== == ==

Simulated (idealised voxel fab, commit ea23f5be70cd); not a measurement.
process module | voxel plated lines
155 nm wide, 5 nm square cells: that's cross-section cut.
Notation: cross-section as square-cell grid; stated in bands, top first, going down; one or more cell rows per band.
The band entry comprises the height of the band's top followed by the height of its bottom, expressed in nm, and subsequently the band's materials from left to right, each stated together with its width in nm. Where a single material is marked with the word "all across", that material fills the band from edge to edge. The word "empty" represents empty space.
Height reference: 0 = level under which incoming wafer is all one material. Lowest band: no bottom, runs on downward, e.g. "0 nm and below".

== == ==

The records must be given again in full, exactly as shown.

TASK SOLUTION:
Simulated (idealised voxel fab, commit ea23f5be70cd); not a measurement.
process module | voxel plated lines
155 nm wide, 5 nm square cells: that's cross-section cut.
Notation: cross-section as square-cell grid; stated in bands, top first, going down; one or more cell rows per band.
The band entry comprises the height of the band's top followed by the height of its bottom, expressed in nm, and subsequently the band's materials from left to right, each stated together with its width in nm. Where a single material is marked with the word "all across", that material fills the band from edge to edge. The word "empty" represents empty space.
Height reference: 0 = level under which incoming wafer is all one material. Lowest band: no bottom, runs on downward, e.g. "0 nm and below".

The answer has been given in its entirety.